Work request: Each entry below is to be duplicated precisely.

-- Data supplied follows --

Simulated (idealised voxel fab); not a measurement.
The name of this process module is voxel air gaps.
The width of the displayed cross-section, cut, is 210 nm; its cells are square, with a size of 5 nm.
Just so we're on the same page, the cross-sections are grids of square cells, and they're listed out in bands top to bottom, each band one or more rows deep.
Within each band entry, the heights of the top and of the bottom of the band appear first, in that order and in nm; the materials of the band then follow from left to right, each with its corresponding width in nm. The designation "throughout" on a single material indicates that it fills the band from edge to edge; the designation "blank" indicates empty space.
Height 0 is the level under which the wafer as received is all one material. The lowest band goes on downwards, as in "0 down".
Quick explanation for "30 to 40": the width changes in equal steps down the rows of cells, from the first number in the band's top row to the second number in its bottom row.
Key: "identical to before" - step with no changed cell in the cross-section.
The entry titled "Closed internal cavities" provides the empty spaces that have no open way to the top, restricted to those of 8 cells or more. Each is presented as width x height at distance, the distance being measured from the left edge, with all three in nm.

-- Data supplied concluded --

Result:
Simulated (idealised voxel fab); not a measurement.
The name of this process module is voxel air gaps.
The width of the displayed cross-section, cut, is 210 nm; its cells are square, with a size of 5 nm.
Just so we're on the same page, the cross-sections are grids of square cells, and they're listed out in bands top to bottom, each band one or more rows deep.
Within each band entry, the heights of the top and of the bottom of the band appear first, in that order and in nm; the materials of the band then follow from left to right, each with its corresponding width in nm. The designation "throughout" on a single material indicates that it fills the band from edge to edge; the designation "blank" indicates empty space.
Height 0 is the level under which the wafer as received is all one material. The lowest band goes on downwards, as in "0 down".
Quick explanation for "30 to 40": the width changes in equal steps down the rows of cells, from the first number in the band's top row to the second number in its bottom row.
Key: "identical to before" - step with no changed cell in the cross-section.
The entry titled "Closed internal cavities" provides the empty spaces that have no open way to the top, restricted to those of 8 cells or more. Each is presented as width x height at distance, the distance being measured from the left edge, with all three in nm.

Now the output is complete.